WORK INSTRUCTION:
Each line of the listing is to be copied exactly.

EXCERPTED DATA:
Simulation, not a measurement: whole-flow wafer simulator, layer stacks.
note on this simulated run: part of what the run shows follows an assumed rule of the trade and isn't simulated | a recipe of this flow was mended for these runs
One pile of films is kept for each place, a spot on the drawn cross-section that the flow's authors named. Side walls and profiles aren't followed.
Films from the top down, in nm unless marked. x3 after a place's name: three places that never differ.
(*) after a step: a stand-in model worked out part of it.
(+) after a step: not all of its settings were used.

SOLUTION:
Simulation, not a measurement: whole-flow wafer simulator, layer stacks.
note on this simulated run: part of what the run shows follows an assumed rule of the trade and isn't simulated | a recipe of this flow was mended for these runs
One pile of films is kept for each place, a spot on the drawn cross-section that the flow's authors named. Side walls and profiles aren't followed.
Films from the top down, in nm unless marked. x3 after a place's name: three places that never differ.
(*) after a step: a stand-in model worked out part of it.
(+) after a step: not all of its settings were used.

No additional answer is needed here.